▸ **Data for review**
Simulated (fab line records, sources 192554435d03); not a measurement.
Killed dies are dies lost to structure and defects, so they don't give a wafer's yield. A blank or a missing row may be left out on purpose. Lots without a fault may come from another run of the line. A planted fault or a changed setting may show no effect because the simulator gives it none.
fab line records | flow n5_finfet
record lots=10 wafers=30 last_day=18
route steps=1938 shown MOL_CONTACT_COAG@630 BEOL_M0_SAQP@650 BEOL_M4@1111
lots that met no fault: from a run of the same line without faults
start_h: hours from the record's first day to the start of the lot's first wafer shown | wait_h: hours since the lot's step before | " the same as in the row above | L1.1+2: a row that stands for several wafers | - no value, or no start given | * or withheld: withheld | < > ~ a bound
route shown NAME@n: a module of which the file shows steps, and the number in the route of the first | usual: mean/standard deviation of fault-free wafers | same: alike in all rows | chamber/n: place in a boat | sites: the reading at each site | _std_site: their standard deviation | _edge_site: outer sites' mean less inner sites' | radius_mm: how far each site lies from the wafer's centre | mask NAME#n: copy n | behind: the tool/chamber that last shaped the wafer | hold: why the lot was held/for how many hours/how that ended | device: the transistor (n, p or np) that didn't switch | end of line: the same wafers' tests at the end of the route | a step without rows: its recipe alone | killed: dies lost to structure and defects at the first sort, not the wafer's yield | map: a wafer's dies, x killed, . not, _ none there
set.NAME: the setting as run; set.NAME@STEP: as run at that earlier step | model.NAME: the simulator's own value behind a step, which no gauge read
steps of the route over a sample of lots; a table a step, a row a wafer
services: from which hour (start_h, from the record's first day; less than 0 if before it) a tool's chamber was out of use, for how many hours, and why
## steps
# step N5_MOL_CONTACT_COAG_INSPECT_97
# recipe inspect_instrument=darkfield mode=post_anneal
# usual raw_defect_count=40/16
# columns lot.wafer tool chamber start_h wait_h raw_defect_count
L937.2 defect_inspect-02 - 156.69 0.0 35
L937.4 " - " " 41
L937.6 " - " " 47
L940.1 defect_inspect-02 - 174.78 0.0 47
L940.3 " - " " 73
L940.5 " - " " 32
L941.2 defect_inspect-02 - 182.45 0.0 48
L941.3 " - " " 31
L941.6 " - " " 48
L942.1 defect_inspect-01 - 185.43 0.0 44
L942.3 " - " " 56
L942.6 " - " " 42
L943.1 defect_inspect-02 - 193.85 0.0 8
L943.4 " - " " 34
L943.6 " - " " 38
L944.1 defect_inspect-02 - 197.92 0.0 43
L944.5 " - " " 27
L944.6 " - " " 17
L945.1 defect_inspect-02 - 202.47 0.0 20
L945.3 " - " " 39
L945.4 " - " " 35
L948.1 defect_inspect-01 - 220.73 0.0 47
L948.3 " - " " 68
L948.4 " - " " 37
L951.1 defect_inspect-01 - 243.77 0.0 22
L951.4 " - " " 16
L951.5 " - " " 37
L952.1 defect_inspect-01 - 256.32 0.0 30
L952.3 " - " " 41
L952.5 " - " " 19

▸ **Work request**
Please write out the material word for word from its first line through the line holding "start_h: hours from", including both, and no line past it.

▸ **Response box**
Simulated (fab line records, sources 192554435d03); not a measurement.
Killed dies are dies lost to structure and defects, so they don't give a wafer's yield. A blank or a missing row may be left out on purpose. Lots without a fault may come from another run of the line. A planted fault or a changed setting may show no effect because the simulator gives it none.
fab line records | flow n5_finfet
record lots=10 wafers=30 last_day=18
route steps=1938 shown MOL_CONTACT_COAG@630 BEOL_M0_SAQP@650 BEOL_M4@1111
lots that met no fault: from a run of the same line without faults
start_h: hours from the record's first day to the start of the lot's first wafer shown | wait_h: hours since the lot's step before | " the same as in the row above | L1.1+2: a row that stands for several wafers | - no value, or no start given | * or withheld: withheld | < > ~ a bound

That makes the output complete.